Record excerpts
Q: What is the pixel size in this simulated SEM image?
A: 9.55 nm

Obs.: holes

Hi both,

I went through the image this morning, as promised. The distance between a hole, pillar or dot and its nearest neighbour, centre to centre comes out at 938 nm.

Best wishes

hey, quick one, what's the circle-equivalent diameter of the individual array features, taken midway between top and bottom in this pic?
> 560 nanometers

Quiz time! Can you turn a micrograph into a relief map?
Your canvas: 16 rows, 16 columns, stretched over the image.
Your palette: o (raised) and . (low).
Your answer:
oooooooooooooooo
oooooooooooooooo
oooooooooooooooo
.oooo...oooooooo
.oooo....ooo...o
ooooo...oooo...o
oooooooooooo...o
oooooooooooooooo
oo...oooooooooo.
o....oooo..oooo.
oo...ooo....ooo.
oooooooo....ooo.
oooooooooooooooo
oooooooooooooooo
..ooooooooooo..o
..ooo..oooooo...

Exercise
Exactly the lines from the start of the entries through the one bearing "Best wishes" are to be output, with both ends included.

Written reply
Q: What is the pixel size in this simulated SEM image?
A: 9.55 nm

Obs.: holes

Hi both,

I went through the image this morning, as promised. The distance between a hole, pillar or dot and its nearest neighbour, centre to centre comes out at 938 nm.

Best wishes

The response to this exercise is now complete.